ACTIVITY :: Would you please restate every record exactly as written?

◆ ◆ ◆ ◆ ◆

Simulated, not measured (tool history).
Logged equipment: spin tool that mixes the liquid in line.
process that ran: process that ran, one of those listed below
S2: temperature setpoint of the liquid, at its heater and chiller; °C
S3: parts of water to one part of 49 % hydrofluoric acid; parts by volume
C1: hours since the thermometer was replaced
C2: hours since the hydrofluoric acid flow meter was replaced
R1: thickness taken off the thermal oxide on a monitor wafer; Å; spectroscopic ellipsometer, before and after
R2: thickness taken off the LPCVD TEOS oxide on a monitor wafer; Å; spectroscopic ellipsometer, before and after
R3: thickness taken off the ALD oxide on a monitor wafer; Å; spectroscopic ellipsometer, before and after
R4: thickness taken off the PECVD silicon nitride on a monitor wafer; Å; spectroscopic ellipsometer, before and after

◆ ◆ ◆ ◆ ◆

YOUR SOLUTION ::
Simulated, not measured (tool history).
Logged equipment: spin tool that mixes the liquid in line.
process that ran: process that ran, one of those listed below
S2: temperature setpoint of the liquid, at its heater and chiller; °C
S3: parts of water to one part of 49 % hydrofluoric acid; parts by volume
C1: hours since the thermometer was replaced
C2: hours since the hydrofluoric acid flow meter was replaced
R1: thickness taken off the thermal oxide on a monitor wafer; Å; spectroscopic ellipsometer, before and after
R2: thickness taken off the LPCVD TEOS oxide on a monitor wafer; Å; spectroscopic ellipsometer, before and after
R3: thickness taken off the ALD oxide on a monitor wafer; Å; spectroscopic ellipsometer, before and after
R4: thickness taken off the PECVD silicon nitride on a monitor wafer; Å; spectroscopic ellipsometer, before and after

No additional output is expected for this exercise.